**Records supplied:**
»»
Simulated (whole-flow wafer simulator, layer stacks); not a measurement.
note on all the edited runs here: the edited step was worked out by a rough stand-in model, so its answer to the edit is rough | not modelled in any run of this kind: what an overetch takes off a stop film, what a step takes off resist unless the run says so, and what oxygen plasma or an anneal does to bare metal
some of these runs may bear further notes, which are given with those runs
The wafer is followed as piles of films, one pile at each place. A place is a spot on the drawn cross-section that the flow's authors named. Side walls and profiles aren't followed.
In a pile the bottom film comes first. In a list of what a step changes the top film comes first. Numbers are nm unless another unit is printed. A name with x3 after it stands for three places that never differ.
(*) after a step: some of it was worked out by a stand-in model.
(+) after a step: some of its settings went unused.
««

**Work item:** Every line above must be repeated exactly as it appears.

**Answer section:**
Simulated (whole-flow wafer simulator, layer stacks); not a measurement.
note on all the edited runs here: the edited step was worked out by a rough stand-in model, so its answer to the edit is rough | not modelled in any run of this kind: what an overetch takes off a stop film, what a step takes off resist unless the run says so, and what oxygen plasma or an anneal does to bare metal
some of these runs may bear further notes, which are given with those runs
The wafer is followed as piles of films, one pile at each place. A place is a spot on the drawn cross-section that the flow's authors named. Side walls and profiles aren't followed.
In a pile the bottom film comes first. In a list of what a step changes the top film comes first. Numbers are nm unless another unit is printed. A name with x3 after it stands for three places that never differ.
(*) after a step: some of it was worked out by a stand-in model.
(+) after a step: some of its settings went unused.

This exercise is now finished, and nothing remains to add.